◆ DATA TO EXAMINE:
>>
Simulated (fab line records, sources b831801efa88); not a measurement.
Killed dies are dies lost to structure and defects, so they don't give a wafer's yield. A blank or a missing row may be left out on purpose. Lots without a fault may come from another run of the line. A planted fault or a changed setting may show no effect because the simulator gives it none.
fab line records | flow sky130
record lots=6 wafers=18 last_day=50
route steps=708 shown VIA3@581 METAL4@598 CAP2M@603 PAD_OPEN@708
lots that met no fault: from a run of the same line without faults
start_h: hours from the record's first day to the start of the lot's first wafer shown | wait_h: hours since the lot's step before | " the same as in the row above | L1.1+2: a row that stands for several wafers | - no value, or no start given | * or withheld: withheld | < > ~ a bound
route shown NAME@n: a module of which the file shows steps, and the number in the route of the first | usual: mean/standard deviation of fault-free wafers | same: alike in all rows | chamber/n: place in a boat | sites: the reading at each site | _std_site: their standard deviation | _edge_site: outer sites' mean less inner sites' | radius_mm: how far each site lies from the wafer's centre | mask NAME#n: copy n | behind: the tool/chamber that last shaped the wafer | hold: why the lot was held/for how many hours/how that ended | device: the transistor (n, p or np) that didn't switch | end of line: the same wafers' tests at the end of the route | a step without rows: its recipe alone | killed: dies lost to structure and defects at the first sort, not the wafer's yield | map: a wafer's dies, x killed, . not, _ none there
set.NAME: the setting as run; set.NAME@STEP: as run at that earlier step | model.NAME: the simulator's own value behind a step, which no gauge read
<<

◆ WORK INSTRUCTION:
Word for word, restate all of the records.

◆ TASK RESULT:
Simulated (fab line records, sources b831801efa88); not a measurement.
Killed dies are dies lost to structure and defects, so they don't give a wafer's yield. A blank or a missing row may be left out on purpose. Lots without a fault may come from another run of the line. A planted fault or a changed setting may show no effect because the simulator gives it none.
fab line records | flow sky130
record lots=6 wafers=18 last_day=50
route steps=708 shown VIA3@581 METAL4@598 CAP2M@603 PAD_OPEN@708
lots that met no fault: from a run of the same line without faults
start_h: hours from the record's first day to the start of the lot's first wafer shown | wait_h: hours since the lot's step before | " the same as in the row above | L1.1+2: a row that stands for several wafers | - no value, or no start given | * or withheld: withheld | < > ~ a bound
route shown NAME@n: a module of which the file shows steps, and the number in the route of the first | usual: mean/standard deviation of fault-free wafers | same: alike in all rows | chamber/n: place in a boat | sites: the reading at each site | _std_site: their standard deviation | _edge_site: outer sites' mean less inner sites' | radius_mm: how far each site lies from the wafer's centre | mask NAME#n: copy n | behind: the tool/chamber that last shaped the wafer | hold: why the lot was held/for how many hours/how that ended | device: the transistor (n, p or np) that didn't switch | end of line: the same wafers' tests at the end of the route | a step without rows: its recipe alone | killed: dies lost to structure and defects at the first sort, not the wafer's yield | map: a wafer's dies, x killed, . not, _ none there
set.NAME: the setting as run; set.NAME@STEP: as run at that earlier step | model.NAME: the simulator's own value behind a step, which no gauge read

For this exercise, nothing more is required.